_Source information_.
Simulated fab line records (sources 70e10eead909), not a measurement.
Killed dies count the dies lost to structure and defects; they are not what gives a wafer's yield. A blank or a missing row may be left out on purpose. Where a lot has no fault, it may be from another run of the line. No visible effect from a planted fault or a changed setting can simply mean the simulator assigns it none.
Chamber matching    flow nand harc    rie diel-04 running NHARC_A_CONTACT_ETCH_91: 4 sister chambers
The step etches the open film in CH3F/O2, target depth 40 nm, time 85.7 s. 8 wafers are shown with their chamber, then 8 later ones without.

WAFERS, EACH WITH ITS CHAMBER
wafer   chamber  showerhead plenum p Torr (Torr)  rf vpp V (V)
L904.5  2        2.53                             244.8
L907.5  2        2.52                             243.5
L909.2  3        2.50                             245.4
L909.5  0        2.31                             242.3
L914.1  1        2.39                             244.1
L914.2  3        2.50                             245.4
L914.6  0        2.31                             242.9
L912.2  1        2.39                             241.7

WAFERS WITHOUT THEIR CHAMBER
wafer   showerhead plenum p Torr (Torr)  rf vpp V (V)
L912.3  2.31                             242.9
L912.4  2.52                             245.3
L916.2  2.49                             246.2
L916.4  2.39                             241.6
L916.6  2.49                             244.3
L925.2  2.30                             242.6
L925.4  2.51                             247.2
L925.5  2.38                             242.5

_Required action_. Write down exactly the span of lines above from the one containing "WAFERS, EACH WITH ITS CHAMBER" to the one containing "WAFERS WITHOUT THEIR CHAMBER", both ends included.

_Task output_.
WAFERS, EACH WITH ITS CHAMBER
wafer   chamber  showerhead plenum p Torr (Torr)  rf vpp V (V)
L904.5  2        2.53                             244.8
L907.5  2        2.52                             243.5
L909.2  3        2.50                             245.4
L909.5  0        2.31                             242.3
L914.1  1        2.39                             244.1
L914.2  3        2.50                             245.4
L914.6  0        2.31                             242.9
L912.2  1        2.39                             241.7

WAFERS WITHOUT THEIR CHAMBER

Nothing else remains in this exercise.